* [Work order] Produce an exact copy of the first line of the data below and each line after it, please, up to and including the one with "Best wishes".

*** Opening Record excerpts ***

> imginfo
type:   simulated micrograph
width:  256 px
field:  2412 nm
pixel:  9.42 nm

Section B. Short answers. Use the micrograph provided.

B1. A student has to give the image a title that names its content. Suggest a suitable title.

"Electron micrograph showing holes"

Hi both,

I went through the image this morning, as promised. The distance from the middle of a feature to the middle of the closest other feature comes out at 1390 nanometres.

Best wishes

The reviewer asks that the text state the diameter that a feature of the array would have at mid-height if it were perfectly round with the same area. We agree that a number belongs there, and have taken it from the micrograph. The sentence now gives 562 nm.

*** Closing Record excerpts ***

* [Problem solution]
> imginfo
type:   simulated micrograph
width:  256 px
field:  2412 nm
pixel:  9.42 nm

Section B. Short answers. Use the micrograph provided.

B1. A student has to give the image a title that names its content. Suggest a suitable title.

"Electron micrograph showing holes"

Hi both,

I went through the image this morning, as promised. The distance from the middle of a feature to the middle of the closest other feature comes out at 1390 nanometres.

Best wishes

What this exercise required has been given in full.